+++ Listed records
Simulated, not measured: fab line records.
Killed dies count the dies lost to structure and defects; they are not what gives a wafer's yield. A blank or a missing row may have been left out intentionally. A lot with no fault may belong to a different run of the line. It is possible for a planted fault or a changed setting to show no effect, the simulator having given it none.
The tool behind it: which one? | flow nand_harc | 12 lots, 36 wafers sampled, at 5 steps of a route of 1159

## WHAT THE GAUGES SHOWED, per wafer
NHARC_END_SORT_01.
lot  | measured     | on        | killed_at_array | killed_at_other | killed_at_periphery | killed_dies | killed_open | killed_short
++++++

Once more, write out the records in full, exactly as they appear.

Exercise answer:
Simulated, not measured: fab line records.
Killed dies count the dies lost to structure and defects; they are not what gives a wafer's yield. A blank or a missing row may have been left out intentionally. A lot with no fault may belong to a different run of the line. It is possible for a planted fault or a changed setting to show no effect, the simulator having given it none.
The tool behind it: which one? | flow nand_harc | 12 lots, 36 wafers sampled, at 5 steps of a route of 1159

## WHAT THE GAUGES SHOWED, per wafer
NHARC_END_SORT_01.
lot  | measured     | on        | killed_at_array | killed_at_other | killed_at_periphery | killed_dies | killed_open | killed_short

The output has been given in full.